Please give the listing again in its entirety, exactly as written.

───── Data extracts ─────
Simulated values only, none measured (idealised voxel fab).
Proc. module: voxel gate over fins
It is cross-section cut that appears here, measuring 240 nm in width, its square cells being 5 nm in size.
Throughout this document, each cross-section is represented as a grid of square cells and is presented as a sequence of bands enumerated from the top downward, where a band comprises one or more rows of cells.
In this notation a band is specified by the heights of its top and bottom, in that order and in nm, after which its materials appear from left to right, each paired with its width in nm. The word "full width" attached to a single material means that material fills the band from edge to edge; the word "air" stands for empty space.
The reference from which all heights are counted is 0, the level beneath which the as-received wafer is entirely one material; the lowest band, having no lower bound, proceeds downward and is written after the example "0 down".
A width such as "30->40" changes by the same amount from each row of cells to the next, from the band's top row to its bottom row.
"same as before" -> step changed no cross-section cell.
─────

* _Exercise output_:
Simulated values only, none measured (idealised voxel fab).
Proc. module: voxel gate over fins
It is cross-section cut that appears here, measuring 240 nm in width, its square cells being 5 nm in size.
Throughout this document, each cross-section is represented as a grid of square cells and is presented as a sequence of bands enumerated from the top downward, where a band comprises one or more rows of cells.
In this notation a band is specified by the heights of its top and bottom, in that order and in nm, after which its materials appear from left to right, each paired with its width in nm. The word "full width" attached to a single material means that material fills the band from edge to edge; the word "air" stands for empty space.
The reference from which all heights are counted is 0, the level beneath which the as-received wafer is entirely one material; the lowest band, having no lower bound, proceeds downward and is written after the example "0 down".
A width such as "30->40" changes by the same amount from each row of cells to the next, from the band's top row to its bottom row.
"same as before" -> step changed no cross-section cell.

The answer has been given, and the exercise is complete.